> [Available data]
= = = = = = =

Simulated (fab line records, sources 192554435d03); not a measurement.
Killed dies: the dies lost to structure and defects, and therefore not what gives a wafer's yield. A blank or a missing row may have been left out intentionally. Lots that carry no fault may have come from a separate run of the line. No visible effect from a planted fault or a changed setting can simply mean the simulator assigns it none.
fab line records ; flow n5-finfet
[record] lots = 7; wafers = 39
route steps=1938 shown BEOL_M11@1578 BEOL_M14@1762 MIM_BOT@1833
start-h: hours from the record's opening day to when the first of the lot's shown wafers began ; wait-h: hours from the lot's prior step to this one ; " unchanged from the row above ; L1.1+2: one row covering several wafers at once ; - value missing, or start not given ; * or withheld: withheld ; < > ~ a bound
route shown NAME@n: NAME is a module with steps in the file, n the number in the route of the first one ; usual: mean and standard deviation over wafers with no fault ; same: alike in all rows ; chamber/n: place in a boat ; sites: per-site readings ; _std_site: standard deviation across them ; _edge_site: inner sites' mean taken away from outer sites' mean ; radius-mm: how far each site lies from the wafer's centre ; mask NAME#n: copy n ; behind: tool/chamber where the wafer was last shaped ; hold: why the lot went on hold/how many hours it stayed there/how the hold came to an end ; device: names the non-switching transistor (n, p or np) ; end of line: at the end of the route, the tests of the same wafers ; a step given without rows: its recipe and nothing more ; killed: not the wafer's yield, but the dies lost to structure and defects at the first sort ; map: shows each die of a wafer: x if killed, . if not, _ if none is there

= = = = = = =

> [Activity]
Given the records above, restate word for word only the lines starting at the one with "fab line records ; flow n5-finfet" and ending at the one with "route steps=1938 shown".

> [Response box]
fab line records ; flow n5-finfet
[record] lots = 7; wafers = 39
route steps=1938 shown BEOL_M11@1578 BEOL_M14@1762 MIM_BOT@1833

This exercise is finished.